● Assigned task:
Each record that follows must be printed exactly as given.

● Material supplied:
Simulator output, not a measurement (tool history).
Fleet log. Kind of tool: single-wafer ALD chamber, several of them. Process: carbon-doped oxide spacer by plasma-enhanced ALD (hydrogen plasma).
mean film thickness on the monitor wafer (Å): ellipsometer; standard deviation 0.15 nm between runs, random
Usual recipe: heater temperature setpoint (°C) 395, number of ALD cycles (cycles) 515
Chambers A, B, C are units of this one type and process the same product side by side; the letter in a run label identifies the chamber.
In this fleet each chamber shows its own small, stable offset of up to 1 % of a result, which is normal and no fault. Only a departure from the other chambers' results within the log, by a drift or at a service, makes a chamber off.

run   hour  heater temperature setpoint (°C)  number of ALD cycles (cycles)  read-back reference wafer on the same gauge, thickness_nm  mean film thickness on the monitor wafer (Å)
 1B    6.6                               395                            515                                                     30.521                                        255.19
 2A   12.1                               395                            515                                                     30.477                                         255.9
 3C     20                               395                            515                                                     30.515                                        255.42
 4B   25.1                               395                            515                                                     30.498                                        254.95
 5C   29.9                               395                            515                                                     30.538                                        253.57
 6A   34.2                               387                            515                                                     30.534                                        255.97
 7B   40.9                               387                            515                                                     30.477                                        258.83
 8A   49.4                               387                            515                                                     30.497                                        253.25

● Answer area:
Simulator output, not a measurement (tool history).
Fleet log. Kind of tool: single-wafer ALD chamber, several of them. Process: carbon-doped oxide spacer by plasma-enhanced ALD (hydrogen plasma).
mean film thickness on the monitor wafer (Å): ellipsometer; standard deviation 0.15 nm between runs, random
Usual recipe: heater temperature setpoint (°C) 395, number of ALD cycles (cycles) 515
Chambers A, B, C are units of this one type and process the same product side by side; the letter in a run label identifies the chamber.
In this fleet each chamber shows its own small, stable offset of up to 1 % of a result, which is normal and no fault. Only a departure from the other chambers' results within the log, by a drift or at a service, makes a chamber off.

run   hour  heater temperature setpoint (°C)  number of ALD cycles (cycles)  read-back reference wafer on the same gauge, thickness_nm  mean film thickness on the monitor wafer (Å)
 1B    6.6                               395                            515                                                     30.521                                        255.19
 2A   12.1                               395                            515                                                     30.477                                         255.9
 3C     20                               395                            515                                                     30.515                                        255.42
 4B   25.1                               395                            515                                                     30.498                                        254.95
 5C   29.9                               395                            515                                                     30.538                                        253.57
 6A   34.2                               387                            515                                                     30.534                                        255.97
 7B   40.9                               387                            515                                                     30.477                                        258.83
 8A   49.4                               387                            515                                                     30.497                                        253.25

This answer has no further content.